■ Work order ■
Stop after the line containing "lots that met"; retype every line of the data before it exactly, starting from the first.

■ Input data ■
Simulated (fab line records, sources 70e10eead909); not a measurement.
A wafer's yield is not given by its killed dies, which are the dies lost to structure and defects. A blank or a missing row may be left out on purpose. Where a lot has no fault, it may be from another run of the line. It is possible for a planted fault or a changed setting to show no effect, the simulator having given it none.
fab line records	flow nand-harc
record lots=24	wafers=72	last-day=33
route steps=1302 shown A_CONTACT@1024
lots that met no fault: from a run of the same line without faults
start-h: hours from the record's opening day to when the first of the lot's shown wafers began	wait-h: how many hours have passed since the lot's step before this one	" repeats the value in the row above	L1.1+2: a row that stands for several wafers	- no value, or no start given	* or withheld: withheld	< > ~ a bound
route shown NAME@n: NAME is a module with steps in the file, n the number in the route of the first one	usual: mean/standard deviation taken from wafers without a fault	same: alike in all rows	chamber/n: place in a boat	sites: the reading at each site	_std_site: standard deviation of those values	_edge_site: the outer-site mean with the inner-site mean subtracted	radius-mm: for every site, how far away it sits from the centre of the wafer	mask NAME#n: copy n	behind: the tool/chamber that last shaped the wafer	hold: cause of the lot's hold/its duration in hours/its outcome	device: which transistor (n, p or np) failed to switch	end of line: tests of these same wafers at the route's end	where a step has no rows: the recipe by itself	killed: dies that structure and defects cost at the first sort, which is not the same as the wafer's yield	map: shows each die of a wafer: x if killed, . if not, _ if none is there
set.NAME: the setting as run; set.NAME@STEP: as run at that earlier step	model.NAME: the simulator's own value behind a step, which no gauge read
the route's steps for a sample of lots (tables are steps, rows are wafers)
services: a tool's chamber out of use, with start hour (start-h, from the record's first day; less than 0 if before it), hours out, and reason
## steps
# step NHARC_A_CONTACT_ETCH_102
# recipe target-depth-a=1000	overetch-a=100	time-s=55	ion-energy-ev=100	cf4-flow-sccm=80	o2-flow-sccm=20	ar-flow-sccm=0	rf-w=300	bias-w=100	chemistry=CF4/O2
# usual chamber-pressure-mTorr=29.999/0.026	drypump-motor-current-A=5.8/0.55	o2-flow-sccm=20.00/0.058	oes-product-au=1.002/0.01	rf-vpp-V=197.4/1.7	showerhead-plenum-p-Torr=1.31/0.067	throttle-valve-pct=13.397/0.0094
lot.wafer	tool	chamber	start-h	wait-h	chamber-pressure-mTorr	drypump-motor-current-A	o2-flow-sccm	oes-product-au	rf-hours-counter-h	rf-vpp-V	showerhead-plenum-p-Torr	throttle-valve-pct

■ Task result ■
Simulated (fab line records, sources 70e10eead909); not a measurement.
A wafer's yield is not given by its killed dies, which are the dies lost to structure and defects. A blank or a missing row may be left out on purpose. Where a lot has no fault, it may be from another run of the line. It is possible for a planted fault or a changed setting to show no effect, the simulator having given it none.
fab line records	flow nand-harc
record lots=24	wafers=72	last-day=33
route steps=1302 shown A_CONTACT@1024
lots that met no fault: from a run of the same line without faults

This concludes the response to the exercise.